▶ **Exercise**
In the records below, find the line with "(nm) | flag" and the line with "L271 | day 2"; return exactly those lines and every line between them.

= = = = = = =

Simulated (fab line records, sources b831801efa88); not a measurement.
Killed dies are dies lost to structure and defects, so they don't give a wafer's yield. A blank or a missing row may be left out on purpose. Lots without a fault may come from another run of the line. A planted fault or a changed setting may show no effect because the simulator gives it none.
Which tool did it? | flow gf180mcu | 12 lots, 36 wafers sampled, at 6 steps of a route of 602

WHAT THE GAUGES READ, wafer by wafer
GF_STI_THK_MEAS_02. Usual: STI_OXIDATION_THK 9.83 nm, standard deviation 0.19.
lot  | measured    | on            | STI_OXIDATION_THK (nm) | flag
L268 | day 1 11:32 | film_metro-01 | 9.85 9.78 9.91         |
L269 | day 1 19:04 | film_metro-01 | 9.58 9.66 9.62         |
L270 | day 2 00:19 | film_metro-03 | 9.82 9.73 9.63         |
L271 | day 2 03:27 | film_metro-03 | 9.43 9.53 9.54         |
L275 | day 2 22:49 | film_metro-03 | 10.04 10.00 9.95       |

= = = = = = =

▶ **Response box**
lot  | measured    | on            | STI_OXIDATION_THK (nm) | flag
L268 | day 1 11:32 | film_metro-01 | 9.85 9.78 9.91         |
L269 | day 1 19:04 | film_metro-01 | 9.58 9.66 9.62         |
L270 | day 2 00:19 | film_metro-03 | 9.82 9.73 9.63         |
L271 | day 2 03:27 | film_metro-03 | 9.43 9.53 9.54         |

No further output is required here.